* [ACTIVITY] The lines needed are those from the start of the records through the line holding "2. Find the feature concerned.", each copied exactly.

──────────

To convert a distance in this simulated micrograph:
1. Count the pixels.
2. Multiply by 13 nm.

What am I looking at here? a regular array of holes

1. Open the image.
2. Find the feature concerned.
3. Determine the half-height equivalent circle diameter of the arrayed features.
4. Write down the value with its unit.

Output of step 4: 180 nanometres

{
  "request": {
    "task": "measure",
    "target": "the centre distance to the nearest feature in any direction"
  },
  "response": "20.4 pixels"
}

──────────

* [TASK RESULT]
To convert a distance in this simulated micrograph:
1. Count the pixels.
2. Multiply by 13 nm.

What am I looking at here? a regular array of holes

1. Open the image.
2. Find the feature concerned.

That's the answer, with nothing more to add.